Stored data
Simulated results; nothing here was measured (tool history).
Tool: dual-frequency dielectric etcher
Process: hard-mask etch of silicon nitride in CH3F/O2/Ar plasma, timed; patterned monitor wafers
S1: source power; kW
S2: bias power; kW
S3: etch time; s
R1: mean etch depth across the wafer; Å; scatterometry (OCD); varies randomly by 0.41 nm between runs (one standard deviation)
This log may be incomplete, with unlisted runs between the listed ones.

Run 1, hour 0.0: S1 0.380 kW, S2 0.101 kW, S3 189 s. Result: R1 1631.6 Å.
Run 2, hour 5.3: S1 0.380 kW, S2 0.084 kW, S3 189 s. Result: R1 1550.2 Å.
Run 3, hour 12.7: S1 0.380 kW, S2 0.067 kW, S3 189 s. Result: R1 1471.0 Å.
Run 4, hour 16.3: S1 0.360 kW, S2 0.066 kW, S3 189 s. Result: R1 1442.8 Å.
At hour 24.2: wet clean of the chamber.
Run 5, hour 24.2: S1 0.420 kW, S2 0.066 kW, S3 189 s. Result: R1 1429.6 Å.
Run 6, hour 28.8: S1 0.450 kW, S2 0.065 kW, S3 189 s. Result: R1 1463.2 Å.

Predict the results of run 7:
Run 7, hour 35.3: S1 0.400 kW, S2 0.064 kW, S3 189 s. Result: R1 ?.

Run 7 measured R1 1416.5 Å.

Exercise
Only those lines of the entries above that run from the line containing "S2: bias power; kW" to the line containing "Run 7, hour", both included, should be transcribed exactly.

Exercise output
S2: bias power; kW
S3: etch time; s
R1: mean etch depth across the wafer; Å; scatterometry (OCD); varies randomly by 0.41 nm between runs (one standard deviation)
This log may be incomplete, with unlisted runs between the listed ones.

Run 1, hour 0.0: S1 0.380 kW, S2 0.101 kW, S3 189 s. Result: R1 1631.6 Å.
Run 2, hour 5.3: S1 0.380 kW, S2 0.084 kW, S3 189 s. Result: R1 1550.2 Å.
Run 3, hour 12.7: S1 0.380 kW, S2 0.067 kW, S3 189 s. Result: R1 1471.0 Å.
Run 4, hour 16.3: S1 0.360 kW, S2 0.066 kW, S3 189 s. Result: R1 1442.8 Å.
At hour 24.2: wet clean of the chamber.
Run 5, hour 24.2: S1 0.420 kW, S2 0.066 kW, S3 189 s. Result: R1 1429.6 Å.
Run 6, hour 28.8: S1 0.450 kW, S2 0.065 kW, S3 189 s. Result: R1 1463.2 Å.

Predict the results of run 7:
Run 7, hour 35.3: S1 0.400 kW, S2 0.064 kW, S3 189 s. Result: R1 ?.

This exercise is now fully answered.